Work task
Transcribe the data in full; each line must match exactly.

Data shown
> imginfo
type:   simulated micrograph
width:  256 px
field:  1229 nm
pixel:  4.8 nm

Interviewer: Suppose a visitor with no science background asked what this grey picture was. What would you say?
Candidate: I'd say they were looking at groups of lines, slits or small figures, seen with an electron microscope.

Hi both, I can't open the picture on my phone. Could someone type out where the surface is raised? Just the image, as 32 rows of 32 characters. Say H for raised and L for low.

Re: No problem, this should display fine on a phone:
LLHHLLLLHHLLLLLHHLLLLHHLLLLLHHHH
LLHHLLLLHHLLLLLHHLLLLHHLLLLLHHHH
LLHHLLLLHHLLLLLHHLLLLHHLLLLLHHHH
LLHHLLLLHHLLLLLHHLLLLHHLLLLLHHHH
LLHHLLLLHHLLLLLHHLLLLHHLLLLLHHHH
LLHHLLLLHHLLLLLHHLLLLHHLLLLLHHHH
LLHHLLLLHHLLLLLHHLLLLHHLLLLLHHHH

Exercise answer
> imginfo
type:   simulated micrograph
width:  256 px
field:  1229 nm
pixel:  4.8 nm

Interviewer: Suppose a visitor with no science background asked what this grey picture was. What would you say?
Candidate: I'd say they were looking at groups of lines, slits or small figures, seen with an electron microscope.

Hi both, I can't open the picture on my phone. Could someone type out where the surface is raised? Just the image, as 32 rows of 32 characters. Say H for raised and L for low.

Re: No problem, this should display fine on a phone:
LLHHLLLLHHLLLLLHHLLLLHHLLLLLHHHH
LLHHLLLLHHLLLLLHHLLLLHHLLLLLHHHH
LLHHLLLLHHLLLLLHHLLLLHHLLLLLHHHH
LLHHLLLLHHLLLLLHHLLLLHHLLLLLHHHH
LLHHLLLLHHLLLLLHHLLLLHHLLLLLHHHH
LLHHLLLLHHLLLLLHHLLLLHHLLLLLHHHH
LLHHLLLLHHLLLLLHHLLLLHHLLLLLHHHH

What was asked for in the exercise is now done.